### Extracted records
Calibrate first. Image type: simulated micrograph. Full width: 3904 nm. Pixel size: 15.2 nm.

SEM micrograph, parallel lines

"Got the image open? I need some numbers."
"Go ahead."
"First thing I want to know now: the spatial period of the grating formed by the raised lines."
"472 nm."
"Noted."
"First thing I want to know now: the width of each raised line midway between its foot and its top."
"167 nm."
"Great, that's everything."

### Activity
Write each entry out again, exactly as it reads above.

### Response area
Calibrate first. Image type: simulated micrograph. Full width: 3904 nm. Pixel size: 15.2 nm.

SEM micrograph, parallel lines

"Got the image open? I need some numbers."
"Go ahead."
"First thing I want to know now: the spatial period of the grating formed by the raised lines."
"472 nm."
"Noted."
"First thing I want to know now: the width of each raised line midway between its foot and its top."
"167 nm."
"Great, that's everything."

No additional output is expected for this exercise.